┌──

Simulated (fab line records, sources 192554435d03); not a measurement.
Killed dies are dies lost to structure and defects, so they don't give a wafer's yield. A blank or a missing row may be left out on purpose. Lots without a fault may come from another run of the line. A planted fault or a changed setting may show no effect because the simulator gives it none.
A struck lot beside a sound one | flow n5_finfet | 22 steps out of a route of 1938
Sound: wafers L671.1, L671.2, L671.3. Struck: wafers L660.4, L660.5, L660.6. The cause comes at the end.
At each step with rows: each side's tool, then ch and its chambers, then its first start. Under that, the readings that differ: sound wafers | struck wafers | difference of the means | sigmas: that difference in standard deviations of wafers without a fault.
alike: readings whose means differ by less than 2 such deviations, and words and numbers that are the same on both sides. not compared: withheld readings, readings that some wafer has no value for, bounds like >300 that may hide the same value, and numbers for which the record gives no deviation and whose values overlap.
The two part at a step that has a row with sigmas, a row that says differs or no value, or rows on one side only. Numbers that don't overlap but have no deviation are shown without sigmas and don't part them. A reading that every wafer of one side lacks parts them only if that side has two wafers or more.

└──

Assignment - Every record above must appear again in the answer, unchanged.

Worked solution -
Simulated (fab line records, sources 192554435d03); not a measurement.
Killed dies are dies lost to structure and defects, so they don't give a wafer's yield. A blank or a missing row may be left out on purpose. Lots without a fault may come from another run of the line. A planted fault or a changed setting may show no effect because the simulator gives it none.
A struck lot beside a sound one | flow n5_finfet | 22 steps out of a route of 1938
Sound: wafers L671.1, L671.2, L671.3. Struck: wafers L660.4, L660.5, L660.6. The cause comes at the end.
At each step with rows: each side's tool, then ch and its chambers, then its first start. Under that, the readings that differ: sound wafers | struck wafers | difference of the means | sigmas: that difference in standard deviations of wafers without a fault.
alike: readings whose means differ by less than 2 such deviations, and words and numbers that are the same on both sides. not compared: withheld readings, readings that some wafer has no value for, bounds like >300 that may hide the same value, and numbers for which the record gives no deviation and whose values overlap.
The two part at a step that has a row with sigmas, a row that says differs or no value, or rows on one side only. Numbers that don't overlap but have no deviation are shown without sigmas and don't part them. A reading that every wafer of one side lacks parts them only if that side has two wafers or more.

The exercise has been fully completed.